◆ ◆ ◆

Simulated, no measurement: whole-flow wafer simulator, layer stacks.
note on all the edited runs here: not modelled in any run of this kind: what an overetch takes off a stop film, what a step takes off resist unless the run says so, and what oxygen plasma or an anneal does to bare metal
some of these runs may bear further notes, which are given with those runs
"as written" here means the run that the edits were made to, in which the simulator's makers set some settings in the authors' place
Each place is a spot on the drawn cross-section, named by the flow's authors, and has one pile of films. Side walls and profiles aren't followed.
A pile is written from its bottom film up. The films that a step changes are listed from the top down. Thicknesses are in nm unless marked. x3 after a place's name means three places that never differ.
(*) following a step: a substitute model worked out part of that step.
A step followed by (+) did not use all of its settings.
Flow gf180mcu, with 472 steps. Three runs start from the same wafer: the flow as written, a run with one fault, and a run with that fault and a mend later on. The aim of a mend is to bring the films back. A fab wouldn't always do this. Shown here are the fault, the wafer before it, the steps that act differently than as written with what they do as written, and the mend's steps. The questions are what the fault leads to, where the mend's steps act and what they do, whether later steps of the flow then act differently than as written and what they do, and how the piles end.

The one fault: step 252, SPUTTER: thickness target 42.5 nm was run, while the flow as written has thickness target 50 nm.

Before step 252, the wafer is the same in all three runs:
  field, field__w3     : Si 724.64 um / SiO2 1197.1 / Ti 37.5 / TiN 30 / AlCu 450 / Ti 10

◆ ◆ ◆

» Assigned task:
In the data above, find the line that contains "A step followed", then reproduce exactly every line from the first line through that line.

» Answer box:
Simulated, no measurement: whole-flow wafer simulator, layer stacks.
note on all the edited runs here: not modelled in any run of this kind: what an overetch takes off a stop film, what a step takes off resist unless the run says so, and what oxygen plasma or an anneal does to bare metal
some of these runs may bear further notes, which are given with those runs
"as written" here means the run that the edits were made to, in which the simulator's makers set some settings in the authors' place
Each place is a spot on the drawn cross-section, named by the flow's authors, and has one pile of films. Side walls and profiles aren't followed.
A pile is written from its bottom film up. The films that a step changes are listed from the top down. Thicknesses are in nm unless marked. x3 after a place's name means three places that never differ.
(*) following a step: a substitute model worked out part of that step.
A step followed by (+) did not use all of its settings.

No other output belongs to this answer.